### EXERCISE
Restate the records in full, keeping every word as it is.

-*-

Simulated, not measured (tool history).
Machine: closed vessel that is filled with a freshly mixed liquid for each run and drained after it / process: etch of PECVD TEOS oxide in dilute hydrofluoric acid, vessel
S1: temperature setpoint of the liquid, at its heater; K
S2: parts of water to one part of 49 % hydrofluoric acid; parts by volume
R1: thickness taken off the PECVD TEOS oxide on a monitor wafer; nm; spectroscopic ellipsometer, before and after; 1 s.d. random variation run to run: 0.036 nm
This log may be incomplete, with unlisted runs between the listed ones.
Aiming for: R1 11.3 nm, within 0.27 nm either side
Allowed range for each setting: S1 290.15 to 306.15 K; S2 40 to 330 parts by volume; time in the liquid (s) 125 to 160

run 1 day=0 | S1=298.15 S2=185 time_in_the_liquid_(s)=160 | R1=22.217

-*-

### EXERCISE SOLUTION
Simulated, not measured (tool history).
Machine: closed vessel that is filled with a freshly mixed liquid for each run and drained after it / process: etch of PECVD TEOS oxide in dilute hydrofluoric acid, vessel
S1: temperature setpoint of the liquid, at its heater; K
S2: parts of water to one part of 49 % hydrofluoric acid; parts by volume
R1: thickness taken off the PECVD TEOS oxide on a monitor wafer; nm; spectroscopic ellipsometer, before and after; 1 s.d. random variation run to run: 0.036 nm
This log may be incomplete, with unlisted runs between the listed ones.
Aiming for: R1 11.3 nm, within 0.27 nm either side
Allowed range for each setting: S1 290.15 to 306.15 K; S2 40 to 330 parts by volume; time in the liquid (s) 125 to 160

run 1 day=0 | S1=298.15 S2=185 time_in_the_liquid_(s)=160 | R1=22.217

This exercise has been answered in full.